* * * *

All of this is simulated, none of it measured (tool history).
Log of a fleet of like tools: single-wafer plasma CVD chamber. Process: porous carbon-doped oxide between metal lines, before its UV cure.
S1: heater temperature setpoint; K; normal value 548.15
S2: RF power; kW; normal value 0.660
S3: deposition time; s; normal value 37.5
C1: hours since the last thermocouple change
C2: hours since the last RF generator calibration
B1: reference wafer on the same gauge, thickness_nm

* * * *

▸ **Assignment**: Copy the records exactly, keeping every word in place.

▸ **Exercise response**:
All of this is simulated, none of it measured (tool history).
Log of a fleet of like tools: single-wafer plasma CVD chamber. Process: porous carbon-doped oxide between metal lines, before its UV cure.
S1: heater temperature setpoint; K; normal value 548.15
S2: RF power; kW; normal value 0.660
S3: deposition time; s; normal value 37.5
C1: hours since the last thermocouple change
C2: hours since the last RF generator calibration
B1: reference wafer on the same gauge, thickness_nm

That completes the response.